### [WORK INSTRUCTION]
Lines from the first one down to the one containing "SEM | lines |" in the data below are the only ones needed; please return them exactly, both ends included.

### [EXTRACTED DATA]
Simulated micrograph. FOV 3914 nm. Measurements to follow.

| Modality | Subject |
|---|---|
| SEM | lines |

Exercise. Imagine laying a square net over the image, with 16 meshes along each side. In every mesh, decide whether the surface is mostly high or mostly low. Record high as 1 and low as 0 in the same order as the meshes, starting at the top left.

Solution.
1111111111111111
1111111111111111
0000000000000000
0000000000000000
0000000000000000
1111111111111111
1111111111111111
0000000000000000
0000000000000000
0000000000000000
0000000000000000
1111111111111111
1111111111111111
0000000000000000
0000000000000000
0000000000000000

### [YOUR RESPONSE]
Simulated micrograph. FOV 3914 nm. Measurements to follow.

| Modality | Subject |
|---|---|
| SEM | lines |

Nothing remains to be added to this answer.